*** Opening of DATA UNDER STUDY ***

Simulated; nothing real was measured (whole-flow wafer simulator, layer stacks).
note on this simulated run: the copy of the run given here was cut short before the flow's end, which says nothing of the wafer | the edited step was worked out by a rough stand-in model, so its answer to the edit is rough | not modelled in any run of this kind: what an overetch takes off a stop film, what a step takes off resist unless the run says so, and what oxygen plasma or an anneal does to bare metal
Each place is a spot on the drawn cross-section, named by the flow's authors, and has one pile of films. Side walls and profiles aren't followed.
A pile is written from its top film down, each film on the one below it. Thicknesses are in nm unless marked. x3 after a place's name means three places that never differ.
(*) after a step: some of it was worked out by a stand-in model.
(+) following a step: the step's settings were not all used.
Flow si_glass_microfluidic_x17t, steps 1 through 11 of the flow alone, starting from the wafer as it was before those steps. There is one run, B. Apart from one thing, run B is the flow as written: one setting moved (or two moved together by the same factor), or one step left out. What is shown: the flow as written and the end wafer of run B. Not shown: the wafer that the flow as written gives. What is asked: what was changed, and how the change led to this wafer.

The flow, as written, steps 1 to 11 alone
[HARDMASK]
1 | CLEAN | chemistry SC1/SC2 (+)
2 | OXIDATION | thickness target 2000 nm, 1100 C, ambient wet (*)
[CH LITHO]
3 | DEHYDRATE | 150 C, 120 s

*** Close of DATA UNDER STUDY ***

:: ASSIGNED TASK ::
Repeat every record, keeping each word and mark exactly as it is.

:: TASK RESPONSE ::
Simulated; nothing real was measured (whole-flow wafer simulator, layer stacks).
note on this simulated run: the copy of the run given here was cut short before the flow's end, which says nothing of the wafer | the edited step was worked out by a rough stand-in model, so its answer to the edit is rough | not modelled in any run of this kind: what an overetch takes off a stop film, what a step takes off resist unless the run says so, and what oxygen plasma or an anneal does to bare metal
Each place is a spot on the drawn cross-section, named by the flow's authors, and has one pile of films. Side walls and profiles aren't followed.
A pile is written from its top film down, each film on the one below it. Thicknesses are in nm unless marked. x3 after a place's name means three places that never differ.
(*) after a step: some of it was worked out by a stand-in model.
(+) following a step: the step's settings were not all used.
Flow si_glass_microfluidic_x17t, steps 1 through 11 of the flow alone, starting from the wafer as it was before those steps. There is one run, B. Apart from one thing, run B is the flow as written: one setting moved (or two moved together by the same factor), or one step left out. What is shown: the flow as written and the end wafer of run B. Not shown: the wafer that the flow as written gives. What is asked: what was changed, and how the change led to this wafer.

The flow, as written, steps 1 to 11 alone
[HARDMASK]
1 | CLEAN | chemistry SC1/SC2 (+)
2 | OXIDATION | thickness target 2000 nm, 1100 C, ambient wet (*)
[CH LITHO]
3 | DEHYDRATE | 150 C, 120 s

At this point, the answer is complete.